__________

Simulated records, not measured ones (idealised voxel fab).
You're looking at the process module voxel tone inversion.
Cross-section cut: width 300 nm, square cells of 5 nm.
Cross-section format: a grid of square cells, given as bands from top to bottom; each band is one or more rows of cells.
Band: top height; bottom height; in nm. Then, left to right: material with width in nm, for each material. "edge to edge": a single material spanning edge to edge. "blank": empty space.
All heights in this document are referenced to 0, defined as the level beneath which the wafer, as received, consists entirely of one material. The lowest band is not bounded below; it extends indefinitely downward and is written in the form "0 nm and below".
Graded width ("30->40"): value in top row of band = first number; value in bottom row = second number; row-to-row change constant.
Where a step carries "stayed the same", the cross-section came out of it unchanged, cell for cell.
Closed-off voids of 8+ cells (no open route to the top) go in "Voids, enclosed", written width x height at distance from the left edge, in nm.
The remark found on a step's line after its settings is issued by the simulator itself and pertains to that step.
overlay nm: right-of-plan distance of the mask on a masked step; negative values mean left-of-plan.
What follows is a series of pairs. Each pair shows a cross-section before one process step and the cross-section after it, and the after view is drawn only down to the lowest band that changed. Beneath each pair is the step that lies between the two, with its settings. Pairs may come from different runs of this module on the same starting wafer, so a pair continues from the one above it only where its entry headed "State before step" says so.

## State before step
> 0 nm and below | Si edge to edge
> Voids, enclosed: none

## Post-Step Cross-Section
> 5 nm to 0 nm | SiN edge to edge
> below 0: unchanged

__________

• Brief: Take the entries and print them exactly. Keep every line.

• Task result:
Simulated records, not measured ones (idealised voxel fab).
You're looking at the process module voxel tone inversion.
Cross-section cut: width 300 nm, square cells of 5 nm.
Cross-section format: a grid of square cells, given as bands from top to bottom; each band is one or more rows of cells.
Band: top height; bottom height; in nm. Then, left to right: material with width in nm, for each material. "edge to edge": a single material spanning edge to edge. "blank": empty space.
All heights in this document are referenced to 0, defined as the level beneath which the wafer, as received, consists entirely of one material. The lowest band is not bounded below; it extends indefinitely downward and is written in the form "0 nm and below".
Graded width ("30->40"): value in top row of band = first number; value in bottom row = second number; row-to-row change constant.
Where a step carries "stayed the same", the cross-section came out of it unchanged, cell for cell.
Closed-off voids of 8+ cells (no open route to the top) go in "Voids, enclosed", written width x height at distance from the left edge, in nm.
The remark found on a step's line after its settings is issued by the simulator itself and pertains to that step.
overlay nm: right-of-plan distance of the mask on a masked step; negative values mean left-of-plan.
What follows is a series of pairs. Each pair shows a cross-section before one process step and the cross-section after it, and the after view is drawn only down to the lowest band that changed. Beneath each pair is the step that lies between the two, with its settings. Pairs may come from different runs of this module on the same starting wafer, so a pair continues from the one above it only where its entry headed "State before step" says so.

## State before step
> 0 nm and below | Si edge to edge
> Voids, enclosed: none

## Post-Step Cross-Section
> 5 nm to 0 nm | SiN edge to edge
> below 0: unchanged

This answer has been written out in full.